Work instruction => The answer must be an exact copy of the listing below.

The data =>
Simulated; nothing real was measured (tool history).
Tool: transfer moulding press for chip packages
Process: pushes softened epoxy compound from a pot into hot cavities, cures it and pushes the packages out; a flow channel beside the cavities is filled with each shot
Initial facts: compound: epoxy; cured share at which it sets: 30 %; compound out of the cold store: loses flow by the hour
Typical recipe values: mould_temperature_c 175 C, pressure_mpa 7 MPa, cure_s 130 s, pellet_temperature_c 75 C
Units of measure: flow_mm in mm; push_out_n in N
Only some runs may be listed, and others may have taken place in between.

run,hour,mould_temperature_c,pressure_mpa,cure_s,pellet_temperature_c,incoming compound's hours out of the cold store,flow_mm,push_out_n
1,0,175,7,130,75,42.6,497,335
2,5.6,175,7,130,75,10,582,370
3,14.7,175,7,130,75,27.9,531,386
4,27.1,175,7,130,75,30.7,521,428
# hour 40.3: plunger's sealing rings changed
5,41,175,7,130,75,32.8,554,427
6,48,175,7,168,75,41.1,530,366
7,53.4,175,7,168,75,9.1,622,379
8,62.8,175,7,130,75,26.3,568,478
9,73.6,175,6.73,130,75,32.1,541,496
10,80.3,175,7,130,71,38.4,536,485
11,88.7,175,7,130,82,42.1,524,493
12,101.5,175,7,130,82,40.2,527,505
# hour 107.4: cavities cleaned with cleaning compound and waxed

Task solution =>
Simulated; nothing real was measured (tool history).
Tool: transfer moulding press for chip packages
Process: pushes softened epoxy compound from a pot into hot cavities, cures it and pushes the packages out; a flow channel beside the cavities is filled with each shot
Initial facts: compound: epoxy; cured share at which it sets: 30 %; compound out of the cold store: loses flow by the hour
Typical recipe values: mould_temperature_c 175 C, pressure_mpa 7 MPa, cure_s 130 s, pellet_temperature_c 75 C
Units of measure: flow_mm in mm; push_out_n in N
Only some runs may be listed, and others may have taken place in between.

run,hour,mould_temperature_c,pressure_mpa,cure_s,pellet_temperature_c,incoming compound's hours out of the cold store,flow_mm,push_out_n
1,0,175,7,130,75,42.6,497,335
2,5.6,175,7,130,75,10,582,370
3,14.7,175,7,130,75,27.9,531,386
4,27.1,175,7,130,75,30.7,521,428
# hour 40.3: plunger's sealing rings changed
5,41,175,7,130,75,32.8,554,427
6,48,175,7,168,75,41.1,530,366
7,53.4,175,7,168,75,9.1,622,379
8,62.8,175,7,130,75,26.3,568,478
9,73.6,175,6.73,130,75,32.1,541,496
10,80.3,175,7,130,71,38.4,536,485
11,88.7,175,7,130,82,42.1,524,493
12,101.5,175,7,130,82,40.2,527,505
# hour 107.4: cavities cleaned with cleaning compound and waxed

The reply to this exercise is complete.